## Work instruction
Line by line, copy all of the data exactly.

+ + + +
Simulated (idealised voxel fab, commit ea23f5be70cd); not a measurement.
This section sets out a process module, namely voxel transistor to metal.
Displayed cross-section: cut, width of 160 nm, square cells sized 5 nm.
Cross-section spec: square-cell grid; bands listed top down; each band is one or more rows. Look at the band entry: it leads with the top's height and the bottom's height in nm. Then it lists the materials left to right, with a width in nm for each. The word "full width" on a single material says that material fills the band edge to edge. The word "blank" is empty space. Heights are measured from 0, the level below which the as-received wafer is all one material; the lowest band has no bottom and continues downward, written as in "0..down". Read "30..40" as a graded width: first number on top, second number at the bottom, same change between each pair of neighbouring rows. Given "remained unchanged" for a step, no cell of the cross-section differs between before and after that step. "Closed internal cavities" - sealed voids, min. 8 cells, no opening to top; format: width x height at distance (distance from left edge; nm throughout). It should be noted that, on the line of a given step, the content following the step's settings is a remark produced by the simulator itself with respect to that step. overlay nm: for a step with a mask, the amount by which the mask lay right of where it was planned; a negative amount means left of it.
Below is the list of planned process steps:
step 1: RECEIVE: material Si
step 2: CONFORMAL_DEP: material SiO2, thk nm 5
+ + + +

## Written solution
Simulated (idealised voxel fab, commit ea23f5be70cd); not a measurement.
This section sets out a process module, namely voxel transistor to metal.
Displayed cross-section: cut, width of 160 nm, square cells sized 5 nm.
Cross-section spec: square-cell grid; bands listed top down; each band is one or more rows. Look at the band entry: it leads with the top's height and the bottom's height in nm. Then it lists the materials left to right, with a width in nm for each. The word "full width" on a single material says that material fills the band edge to edge. The word "blank" is empty space. Heights are measured from 0, the level below which the as-received wafer is all one material; the lowest band has no bottom and continues downward, written as in "0..down". Read "30..40" as a graded width: first number on top, second number at the bottom, same change between each pair of neighbouring rows. Given "remained unchanged" for a step, no cell of the cross-section differs between before and after that step. "Closed internal cavities" - sealed voids, min. 8 cells, no opening to top; format: width x height at distance (distance from left edge; nm throughout). It should be noted that, on the line of a given step, the content following the step's settings is a remark produced by the simulator itself with respect to that step. overlay nm: for a step with a mask, the amount by which the mask lay right of where it was planned; a negative amount means left of it.
Below is the list of planned process steps:
step 1: RECEIVE: material Si
step 2: CONFORMAL_DEP: material SiO2, thk nm 5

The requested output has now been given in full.